*Record excerpts*
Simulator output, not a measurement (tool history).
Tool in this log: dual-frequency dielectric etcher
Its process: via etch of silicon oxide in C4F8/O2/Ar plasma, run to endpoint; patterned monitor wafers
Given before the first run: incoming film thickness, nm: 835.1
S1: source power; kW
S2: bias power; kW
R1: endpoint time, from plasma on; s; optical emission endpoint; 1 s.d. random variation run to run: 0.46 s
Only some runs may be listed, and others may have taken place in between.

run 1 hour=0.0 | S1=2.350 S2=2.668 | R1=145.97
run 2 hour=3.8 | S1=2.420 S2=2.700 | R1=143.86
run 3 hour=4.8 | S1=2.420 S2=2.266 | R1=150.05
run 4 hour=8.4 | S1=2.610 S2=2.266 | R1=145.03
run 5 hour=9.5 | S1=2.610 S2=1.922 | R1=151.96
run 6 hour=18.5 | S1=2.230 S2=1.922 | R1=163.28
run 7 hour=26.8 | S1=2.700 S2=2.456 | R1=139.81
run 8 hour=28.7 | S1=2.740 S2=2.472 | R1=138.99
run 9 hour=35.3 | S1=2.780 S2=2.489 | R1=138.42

*Work task*
Beginning at the first line of the records, retype exactly every line up to and including the one with "run 8 hour=28.7".

*Task output*
Simulator output, not a measurement (tool history).
Tool in this log: dual-frequency dielectric etcher
Its process: via etch of silicon oxide in C4F8/O2/Ar plasma, run to endpoint; patterned monitor wafers
Given before the first run: incoming film thickness, nm: 835.1
S1: source power; kW
S2: bias power; kW
R1: endpoint time, from plasma on; s; optical emission endpoint; 1 s.d. random variation run to run: 0.46 s
Only some runs may be listed, and others may have taken place in between.

run 1 hour=0.0 | S1=2.350 S2=2.668 | R1=145.97
run 2 hour=3.8 | S1=2.420 S2=2.700 | R1=143.86
run 3 hour=4.8 | S1=2.420 S2=2.266 | R1=150.05
run 4 hour=8.4 | S1=2.610 S2=2.266 | R1=145.03
run 5 hour=9.5 | S1=2.610 S2=1.922 | R1=151.96
run 6 hour=18.5 | S1=2.230 S2=1.922 | R1=163.28
run 7 hour=26.8 | S1=2.700 S2=2.456 | R1=139.81
run 8 hour=28.7 | S1=2.740 S2=2.472 | R1=138.99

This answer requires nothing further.